______
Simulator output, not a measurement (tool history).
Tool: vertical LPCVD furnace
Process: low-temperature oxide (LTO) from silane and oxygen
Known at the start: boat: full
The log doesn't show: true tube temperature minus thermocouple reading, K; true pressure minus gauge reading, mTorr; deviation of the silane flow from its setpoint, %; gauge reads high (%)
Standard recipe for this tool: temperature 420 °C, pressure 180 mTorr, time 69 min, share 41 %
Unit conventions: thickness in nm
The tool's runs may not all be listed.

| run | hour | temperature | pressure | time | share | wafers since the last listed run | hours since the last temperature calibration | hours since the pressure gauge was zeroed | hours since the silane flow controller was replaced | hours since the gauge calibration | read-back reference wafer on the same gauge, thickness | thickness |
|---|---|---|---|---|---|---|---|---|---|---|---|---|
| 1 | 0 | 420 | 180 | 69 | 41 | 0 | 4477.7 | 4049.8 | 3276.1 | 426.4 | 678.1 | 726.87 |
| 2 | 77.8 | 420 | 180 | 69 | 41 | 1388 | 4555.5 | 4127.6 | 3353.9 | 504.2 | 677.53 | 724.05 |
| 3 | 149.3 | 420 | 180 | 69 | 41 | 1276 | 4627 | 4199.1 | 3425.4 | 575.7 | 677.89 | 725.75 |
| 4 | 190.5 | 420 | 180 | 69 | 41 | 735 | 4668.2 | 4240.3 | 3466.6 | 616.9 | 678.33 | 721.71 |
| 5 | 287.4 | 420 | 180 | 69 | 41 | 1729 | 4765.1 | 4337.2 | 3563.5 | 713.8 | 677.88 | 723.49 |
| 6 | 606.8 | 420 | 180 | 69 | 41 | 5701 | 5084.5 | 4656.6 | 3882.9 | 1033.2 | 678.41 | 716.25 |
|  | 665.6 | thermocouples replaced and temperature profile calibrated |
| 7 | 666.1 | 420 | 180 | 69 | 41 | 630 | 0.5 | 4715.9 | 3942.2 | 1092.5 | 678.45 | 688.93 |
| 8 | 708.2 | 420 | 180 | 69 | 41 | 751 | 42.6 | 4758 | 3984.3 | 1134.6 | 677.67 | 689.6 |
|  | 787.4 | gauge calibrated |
______

WORK REQUEST - Print exactly the lines above from the one with "678.33 | 721.71 |" to the one with "profile calibrated |", including both.

SOLUTION -
| 4 | 190.5 | 420 | 180 | 69 | 41 | 735 | 4668.2 | 4240.3 | 3466.6 | 616.9 | 678.33 | 721.71 |
| 5 | 287.4 | 420 | 180 | 69 | 41 | 1729 | 4765.1 | 4337.2 | 3563.5 | 713.8 | 677.88 | 723.49 |
| 6 | 606.8 | 420 | 180 | 69 | 41 | 5701 | 5084.5 | 4656.6 | 3882.9 | 1033.2 | 678.41 | 716.25 |
|  | 665.6 | thermocouples replaced and temperature profile calibrated |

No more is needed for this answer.